Assigned task:
Could you extract every entry below and reproduce it exactly?

Material provided:
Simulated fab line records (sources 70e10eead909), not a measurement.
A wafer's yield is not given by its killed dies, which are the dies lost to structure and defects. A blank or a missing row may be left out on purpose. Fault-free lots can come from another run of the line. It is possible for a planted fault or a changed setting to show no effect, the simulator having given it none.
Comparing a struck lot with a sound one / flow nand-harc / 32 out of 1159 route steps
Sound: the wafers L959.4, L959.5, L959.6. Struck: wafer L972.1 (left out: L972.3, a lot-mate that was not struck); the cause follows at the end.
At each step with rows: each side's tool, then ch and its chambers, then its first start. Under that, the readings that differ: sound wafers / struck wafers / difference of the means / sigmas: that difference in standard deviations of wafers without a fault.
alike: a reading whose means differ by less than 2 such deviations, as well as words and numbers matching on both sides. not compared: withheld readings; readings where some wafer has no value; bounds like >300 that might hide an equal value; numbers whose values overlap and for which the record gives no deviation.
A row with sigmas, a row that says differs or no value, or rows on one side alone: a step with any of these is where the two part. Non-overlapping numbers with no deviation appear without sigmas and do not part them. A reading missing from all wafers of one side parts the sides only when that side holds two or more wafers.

Response:
Simulated fab line records (sources 70e10eead909), not a measurement.
A wafer's yield is not given by its killed dies, which are the dies lost to structure and defects. A blank or a missing row may be left out on purpose. Fault-free lots can come from another run of the line. It is possible for a planted fault or a changed setting to show no effect, the simulator having given it none.
Comparing a struck lot with a sound one / flow nand-harc / 32 out of 1159 route steps
Sound: the wafers L959.4, L959.5, L959.6. Struck: wafer L972.1 (left out: L972.3, a lot-mate that was not struck); the cause follows at the end.
At each step with rows: each side's tool, then ch and its chambers, then its first start. Under that, the readings that differ: sound wafers / struck wafers / difference of the means / sigmas: that difference in standard deviations of wafers without a fault.
alike: a reading whose means differ by less than 2 such deviations, as well as words and numbers matching on both sides. not compared: withheld readings; readings where some wafer has no value; bounds like >300 that might hide an equal value; numbers whose values overlap and for which the record gives no deviation.
A row with sigmas, a row that says differs or no value, or rows on one side alone: a step with any of these is where the two part. Non-overlapping numbers with no deviation appear without sigmas and do not part them. A reading missing from all wafers of one side parts the sides only when that side holds two or more wafers.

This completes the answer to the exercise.